> **Work instruction**
This exercise calls for every record to be set down exactly.

┄┄┄┄┄┄┄┄┄┄

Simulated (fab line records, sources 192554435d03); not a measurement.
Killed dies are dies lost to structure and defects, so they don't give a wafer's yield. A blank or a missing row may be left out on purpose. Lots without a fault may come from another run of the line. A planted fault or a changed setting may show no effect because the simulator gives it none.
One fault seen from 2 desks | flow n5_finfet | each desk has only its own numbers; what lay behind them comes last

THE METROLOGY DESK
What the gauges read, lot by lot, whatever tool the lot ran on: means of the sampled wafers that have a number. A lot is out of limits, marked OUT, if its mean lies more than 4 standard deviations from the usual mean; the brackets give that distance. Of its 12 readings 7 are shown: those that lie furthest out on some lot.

┄┄┄┄┄┄┄┄┄┄

> **Written reply**
Simulated (fab line records, sources 192554435d03); not a measurement.
Killed dies are dies lost to structure and defects, so they don't give a wafer's yield. A blank or a missing row may be left out on purpose. Lots without a fault may come from another run of the line. A planted fault or a changed setting may show no effect because the simulator gives it none.
One fault seen from 2 desks | flow n5_finfet | each desk has only its own numbers; what lay behind them comes last

THE METROLOGY DESK
What the gauges read, lot by lot, whatever tool the lot ran on: means of the sampled wafers that have a number. A lot is out of limits, marked OUT, if its mean lies more than 4 standard deviations from the usual mean; the brackets give that distance. Of its 12 readings 7 are shown: those that lie furthest out on some lot.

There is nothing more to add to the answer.